[Records supplied]:
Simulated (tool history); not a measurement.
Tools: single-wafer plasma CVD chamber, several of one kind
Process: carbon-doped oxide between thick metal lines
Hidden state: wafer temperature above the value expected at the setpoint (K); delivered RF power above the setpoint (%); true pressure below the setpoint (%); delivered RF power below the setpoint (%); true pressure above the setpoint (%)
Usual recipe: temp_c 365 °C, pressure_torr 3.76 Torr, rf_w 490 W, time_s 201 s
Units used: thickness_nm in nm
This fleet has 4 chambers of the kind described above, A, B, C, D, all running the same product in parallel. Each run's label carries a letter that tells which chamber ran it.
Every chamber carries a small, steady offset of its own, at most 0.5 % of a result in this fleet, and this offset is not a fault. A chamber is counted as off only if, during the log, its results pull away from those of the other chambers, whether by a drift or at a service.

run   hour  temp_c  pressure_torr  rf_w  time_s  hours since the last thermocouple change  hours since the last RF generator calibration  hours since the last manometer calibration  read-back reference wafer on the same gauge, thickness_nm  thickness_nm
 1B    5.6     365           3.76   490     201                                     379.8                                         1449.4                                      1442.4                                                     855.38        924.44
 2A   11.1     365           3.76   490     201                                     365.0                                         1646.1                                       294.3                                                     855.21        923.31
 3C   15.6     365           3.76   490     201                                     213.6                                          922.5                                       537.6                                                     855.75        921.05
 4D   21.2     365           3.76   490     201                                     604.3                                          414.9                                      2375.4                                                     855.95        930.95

[Assigned task]: Could you quote the material above in full, exactly as it stands?

[Exercise output]:
Simulated (tool history); not a measurement.
Tools: single-wafer plasma CVD chamber, several of one kind
Process: carbon-doped oxide between thick metal lines
Hidden state: wafer temperature above the value expected at the setpoint (K); delivered RF power above the setpoint (%); true pressure below the setpoint (%); delivered RF power below the setpoint (%); true pressure above the setpoint (%)
Usual recipe: temp_c 365 °C, pressure_torr 3.76 Torr, rf_w 490 W, time_s 201 s
Units used: thickness_nm in nm
This fleet has 4 chambers of the kind described above, A, B, C, D, all running the same product in parallel. Each run's label carries a letter that tells which chamber ran it.
Every chamber carries a small, steady offset of its own, at most 0.5 % of a result in this fleet, and this offset is not a fault. A chamber is counted as off only if, during the log, its results pull away from those of the other chambers, whether by a drift or at a service.

run   hour  temp_c  pressure_torr  rf_w  time_s  hours since the last thermocouple change  hours since the last RF generator calibration  hours since the last manometer calibration  read-back reference wafer on the same gauge, thickness_nm  thickness_nm
 1B    5.6     365           3.76   490     201                                     379.8                                         1449.4                                      1442.4                                                     855.38        924.44
 2A   11.1     365           3.76   490     201                                     365.0                                         1646.1                                       294.3                                                     855.21        923.31
 3C   15.6     365           3.76   490     201                                     213.6                                          922.5                                       537.6                                                     855.75        921.05
 4D   21.2     365           3.76   490     201                                     604.3                                          414.9                                      2375.4                                                     855.95        930.95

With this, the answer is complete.